■ Action item ■
The expected result is the material below, reproduced exactly from its first line through the line containing "The wafer is".

■ Supplied material ■
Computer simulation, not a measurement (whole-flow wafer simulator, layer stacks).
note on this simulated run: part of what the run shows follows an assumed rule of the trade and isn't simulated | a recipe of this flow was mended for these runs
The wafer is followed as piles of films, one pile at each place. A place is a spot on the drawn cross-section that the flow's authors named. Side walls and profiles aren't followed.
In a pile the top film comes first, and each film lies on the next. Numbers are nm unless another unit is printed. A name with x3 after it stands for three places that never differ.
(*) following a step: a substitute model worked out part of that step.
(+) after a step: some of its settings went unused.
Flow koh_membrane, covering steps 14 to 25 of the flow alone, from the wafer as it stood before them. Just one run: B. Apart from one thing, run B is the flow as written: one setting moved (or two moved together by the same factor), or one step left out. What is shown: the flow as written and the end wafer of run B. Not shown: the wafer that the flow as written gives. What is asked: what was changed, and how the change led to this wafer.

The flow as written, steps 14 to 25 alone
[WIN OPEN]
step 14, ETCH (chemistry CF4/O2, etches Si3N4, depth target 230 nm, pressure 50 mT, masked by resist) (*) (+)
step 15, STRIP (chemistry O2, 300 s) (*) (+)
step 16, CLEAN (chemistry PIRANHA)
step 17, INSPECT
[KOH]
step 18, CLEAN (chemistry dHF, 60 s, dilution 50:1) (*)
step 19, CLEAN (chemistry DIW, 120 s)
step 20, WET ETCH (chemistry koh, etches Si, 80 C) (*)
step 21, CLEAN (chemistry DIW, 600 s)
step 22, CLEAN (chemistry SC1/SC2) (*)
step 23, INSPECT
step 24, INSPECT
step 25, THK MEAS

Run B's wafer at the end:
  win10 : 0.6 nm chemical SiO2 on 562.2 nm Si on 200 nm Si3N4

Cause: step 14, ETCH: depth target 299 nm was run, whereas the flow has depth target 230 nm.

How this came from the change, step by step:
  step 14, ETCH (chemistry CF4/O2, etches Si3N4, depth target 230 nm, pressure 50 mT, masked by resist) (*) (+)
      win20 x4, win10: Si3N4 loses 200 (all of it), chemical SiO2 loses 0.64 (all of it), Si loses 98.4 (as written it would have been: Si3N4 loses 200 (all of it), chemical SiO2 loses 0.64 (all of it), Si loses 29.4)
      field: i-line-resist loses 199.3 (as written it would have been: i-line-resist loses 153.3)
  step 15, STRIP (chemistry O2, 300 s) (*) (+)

■ Answer section ■
Computer simulation, not a measurement (whole-flow wafer simulator, layer stacks).
note on this simulated run: part of what the run shows follows an assumed rule of the trade and isn't simulated | a recipe of this flow was mended for these runs
The wafer is followed as piles of films, one pile at each place. A place is a spot on the drawn cross-section that the flow's authors named. Side walls and profiles aren't followed.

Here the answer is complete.